▸ EXERCISE DATA:
++++++

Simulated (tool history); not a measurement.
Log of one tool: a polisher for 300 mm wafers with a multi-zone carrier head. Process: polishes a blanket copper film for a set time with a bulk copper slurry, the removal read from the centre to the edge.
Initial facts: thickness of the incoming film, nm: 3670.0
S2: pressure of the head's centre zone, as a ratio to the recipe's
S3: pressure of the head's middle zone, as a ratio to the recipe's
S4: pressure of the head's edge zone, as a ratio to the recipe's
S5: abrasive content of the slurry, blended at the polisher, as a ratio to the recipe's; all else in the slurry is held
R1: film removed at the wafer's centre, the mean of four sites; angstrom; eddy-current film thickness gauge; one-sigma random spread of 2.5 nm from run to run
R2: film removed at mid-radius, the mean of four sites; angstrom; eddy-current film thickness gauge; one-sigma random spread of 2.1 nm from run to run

++++++

▸ BRIEF:
The response should consist of every record above, reproduced exactly.

▸ EXERCISE RESULT:
Simulated (tool history); not a measurement.
Log of one tool: a polisher for 300 mm wafers with a multi-zone carrier head. Process: polishes a blanket copper film for a set time with a bulk copper slurry, the removal read from the centre to the edge.
Initial facts: thickness of the incoming film, nm: 3670.0
S2: pressure of the head's centre zone, as a ratio to the recipe's
S3: pressure of the head's middle zone, as a ratio to the recipe's
S4: pressure of the head's edge zone, as a ratio to the recipe's
S5: abrasive content of the slurry, blended at the polisher, as a ratio to the recipe's; all else in the slurry is held
R1: film removed at the wafer's centre, the mean of four sites; angstrom; eddy-current film thickness gauge; one-sigma random spread of 2.5 nm from run to run
R2: film removed at mid-radius, the mean of four sites; angstrom; eddy-current film thickness gauge; one-sigma random spread of 2.1 nm from run to run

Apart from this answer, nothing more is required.